#### Work order:
Nothing in the data should be altered when it is repeated in full.

#### Information:
------------------------------------------------------------------------

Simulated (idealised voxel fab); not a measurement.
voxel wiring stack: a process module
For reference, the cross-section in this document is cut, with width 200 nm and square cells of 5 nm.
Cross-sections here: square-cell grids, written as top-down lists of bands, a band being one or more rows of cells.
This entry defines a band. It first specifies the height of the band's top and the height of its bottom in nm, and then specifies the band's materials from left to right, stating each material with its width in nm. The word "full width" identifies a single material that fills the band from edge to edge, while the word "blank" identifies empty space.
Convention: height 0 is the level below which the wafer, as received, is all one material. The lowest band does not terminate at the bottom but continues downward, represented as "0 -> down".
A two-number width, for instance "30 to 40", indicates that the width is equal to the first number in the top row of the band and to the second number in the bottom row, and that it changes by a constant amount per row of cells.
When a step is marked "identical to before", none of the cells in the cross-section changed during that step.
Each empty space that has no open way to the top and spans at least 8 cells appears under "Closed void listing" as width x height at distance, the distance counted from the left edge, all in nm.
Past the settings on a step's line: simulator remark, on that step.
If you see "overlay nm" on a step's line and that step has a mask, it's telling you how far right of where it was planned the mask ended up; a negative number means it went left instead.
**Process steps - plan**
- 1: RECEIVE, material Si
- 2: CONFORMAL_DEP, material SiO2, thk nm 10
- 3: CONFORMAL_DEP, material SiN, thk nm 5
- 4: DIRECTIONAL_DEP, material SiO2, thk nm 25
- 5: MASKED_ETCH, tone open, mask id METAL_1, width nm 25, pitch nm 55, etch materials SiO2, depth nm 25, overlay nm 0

------------------------------------------------------------------------

#### Answer box:
Simulated (idealised voxel fab); not a measurement.
voxel wiring stack: a process module
For reference, the cross-section in this document is cut, with width 200 nm and square cells of 5 nm.
Cross-sections here: square-cell grids, written as top-down lists of bands, a band being one or more rows of cells.
This entry defines a band. It first specifies the height of the band's top and the height of its bottom in nm, and then specifies the band's materials from left to right, stating each material with its width in nm. The word "full width" identifies a single material that fills the band from edge to edge, while the word "blank" identifies empty space.
Convention: height 0 is the level below which the wafer, as received, is all one material. The lowest band does not terminate at the bottom but continues downward, represented as "0 -> down".
A two-number width, for instance "30 to 40", indicates that the width is equal to the first number in the top row of the band and to the second number in the bottom row, and that it changes by a constant amount per row of cells.
When a step is marked "identical to before", none of the cells in the cross-section changed during that step.
Each empty space that has no open way to the top and spans at least 8 cells appears under "Closed void listing" as width x height at distance, the distance counted from the left edge, all in nm.
Past the settings on a step's line: simulator remark, on that step.
If you see "overlay nm" on a step's line and that step has a mask, it's telling you how far right of where it was planned the mask ended up; a negative number means it went left instead.
**Process steps - plan**
- 1: RECEIVE, material Si
- 2: CONFORMAL_DEP, material SiO2, thk nm 10
- 3: CONFORMAL_DEP, material SiN, thk nm 5
- 4: DIRECTIONAL_DEP, material SiO2, thk nm 25
- 5: MASKED_ETCH, tone open, mask id METAL_1, width nm 25, pitch nm 55, etch materials SiO2, depth nm 25, overlay nm 0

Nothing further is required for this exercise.